§ **RECORD EXTRACTS**
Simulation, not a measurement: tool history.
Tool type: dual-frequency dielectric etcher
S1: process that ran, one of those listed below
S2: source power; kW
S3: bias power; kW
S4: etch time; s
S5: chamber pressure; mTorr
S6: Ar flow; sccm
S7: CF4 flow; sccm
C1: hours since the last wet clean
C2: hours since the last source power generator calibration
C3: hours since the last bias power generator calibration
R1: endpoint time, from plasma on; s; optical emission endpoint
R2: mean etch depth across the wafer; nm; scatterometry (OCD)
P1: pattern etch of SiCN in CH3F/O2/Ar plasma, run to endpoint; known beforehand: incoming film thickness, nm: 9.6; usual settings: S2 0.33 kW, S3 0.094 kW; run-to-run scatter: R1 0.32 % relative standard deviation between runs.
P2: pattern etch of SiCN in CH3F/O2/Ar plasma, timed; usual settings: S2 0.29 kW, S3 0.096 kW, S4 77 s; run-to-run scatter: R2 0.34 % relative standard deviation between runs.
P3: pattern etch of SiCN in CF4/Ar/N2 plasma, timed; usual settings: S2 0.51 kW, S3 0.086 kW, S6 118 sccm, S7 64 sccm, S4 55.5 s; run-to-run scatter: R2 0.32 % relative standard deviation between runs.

§ **TASK ITEM**
In the listing above, transcribe exactly everything from the line containing "R2: mean etch" down to the line containing "P1: pattern etch", including both and nothing more.

§ **TASK RESULT**
R2: mean etch depth across the wafer; nm; scatterometry (OCD)
P1: pattern etch of SiCN in CH3F/O2/Ar plasma, run to endpoint; known beforehand: incoming film thickness, nm: 9.6; usual settings: S2 0.33 kW, S3 0.094 kW; run-to-run scatter: R1 0.32 % relative standard deviation between runs.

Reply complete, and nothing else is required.